** Data under study follows **
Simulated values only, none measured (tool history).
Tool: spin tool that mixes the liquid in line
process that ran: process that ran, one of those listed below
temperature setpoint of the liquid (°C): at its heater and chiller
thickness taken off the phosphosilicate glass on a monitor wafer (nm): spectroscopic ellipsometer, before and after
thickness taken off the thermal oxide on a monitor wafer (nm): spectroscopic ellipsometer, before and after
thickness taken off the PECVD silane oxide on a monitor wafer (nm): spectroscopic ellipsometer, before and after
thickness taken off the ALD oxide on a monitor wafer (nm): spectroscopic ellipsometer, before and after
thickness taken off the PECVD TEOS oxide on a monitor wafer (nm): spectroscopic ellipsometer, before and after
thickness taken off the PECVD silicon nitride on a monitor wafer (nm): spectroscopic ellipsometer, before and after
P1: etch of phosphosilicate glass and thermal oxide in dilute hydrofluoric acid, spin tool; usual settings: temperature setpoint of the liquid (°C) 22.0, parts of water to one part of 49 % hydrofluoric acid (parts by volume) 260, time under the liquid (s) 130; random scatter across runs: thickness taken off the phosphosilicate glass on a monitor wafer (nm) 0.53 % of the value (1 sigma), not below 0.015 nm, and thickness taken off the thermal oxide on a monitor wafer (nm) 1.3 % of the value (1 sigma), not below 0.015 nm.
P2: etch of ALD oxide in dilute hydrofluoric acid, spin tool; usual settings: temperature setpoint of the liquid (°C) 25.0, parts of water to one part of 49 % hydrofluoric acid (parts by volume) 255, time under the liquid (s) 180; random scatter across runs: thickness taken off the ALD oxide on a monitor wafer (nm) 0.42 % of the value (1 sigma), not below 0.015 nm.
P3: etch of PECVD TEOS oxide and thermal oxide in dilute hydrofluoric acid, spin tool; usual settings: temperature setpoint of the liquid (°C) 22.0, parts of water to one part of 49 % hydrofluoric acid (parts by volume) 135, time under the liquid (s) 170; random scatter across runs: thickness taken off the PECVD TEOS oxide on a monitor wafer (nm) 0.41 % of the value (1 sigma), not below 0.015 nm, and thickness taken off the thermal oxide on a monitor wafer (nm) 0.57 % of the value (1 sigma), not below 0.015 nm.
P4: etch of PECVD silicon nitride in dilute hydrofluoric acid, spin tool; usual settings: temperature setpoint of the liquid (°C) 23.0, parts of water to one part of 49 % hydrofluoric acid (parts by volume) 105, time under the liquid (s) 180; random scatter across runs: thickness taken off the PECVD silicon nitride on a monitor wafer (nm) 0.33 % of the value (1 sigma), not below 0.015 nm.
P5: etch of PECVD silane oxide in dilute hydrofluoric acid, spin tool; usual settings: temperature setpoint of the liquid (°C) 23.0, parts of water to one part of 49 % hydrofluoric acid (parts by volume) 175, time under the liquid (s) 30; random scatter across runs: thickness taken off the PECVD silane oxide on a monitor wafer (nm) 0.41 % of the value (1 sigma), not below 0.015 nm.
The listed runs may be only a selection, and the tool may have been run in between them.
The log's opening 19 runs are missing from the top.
** End of Data under study **

• Exercise:
All that is needed is the opening run of the data, given again exactly: please include every line from the first through the line with "P2: etch of", both ends kept.

• Worked solution:
Simulated values only, none measured (tool history).
Tool: spin tool that mixes the liquid in line
process that ran: process that ran, one of those listed below
temperature setpoint of the liquid (°C): at its heater and chiller
thickness taken off the phosphosilicate glass on a monitor wafer (nm): spectroscopic ellipsometer, before and after
thickness taken off the thermal oxide on a monitor wafer (nm): spectroscopic ellipsometer, before and after
thickness taken off the PECVD silane oxide on a monitor wafer (nm): spectroscopic ellipsometer, before and after
thickness taken off the ALD oxide on a monitor wafer (nm): spectroscopic ellipsometer, before and after
thickness taken off the PECVD TEOS oxide on a monitor wafer (nm): spectroscopic ellipsometer, before and after
thickness taken off the PECVD silicon nitride on a monitor wafer (nm): spectroscopic ellipsometer, before and after
P1: etch of phosphosilicate glass and thermal oxide in dilute hydrofluoric acid, spin tool; usual settings: temperature setpoint of the liquid (°C) 22.0, parts of water to one part of 49 % hydrofluoric acid (parts by volume) 260, time under the liquid (s) 130; random scatter across runs: thickness taken off the phosphosilicate glass on a monitor wafer (nm) 0.53 % of the value (1 sigma), not below 0.015 nm, and thickness taken off the thermal oxide on a monitor wafer (nm) 1.3 % of the value (1 sigma), not below 0.015 nm.
P2: etch of ALD oxide in dilute hydrofluoric acid, spin tool; usual settings: temperature setpoint of the liquid (°C) 25.0, parts of water to one part of 49 % hydrofluoric acid (parts by volume) 255, time under the liquid (s) 180; random scatter across runs: thickness taken off the ALD oxide on a monitor wafer (nm) 0.42 % of the value (1 sigma), not below 0.015 nm.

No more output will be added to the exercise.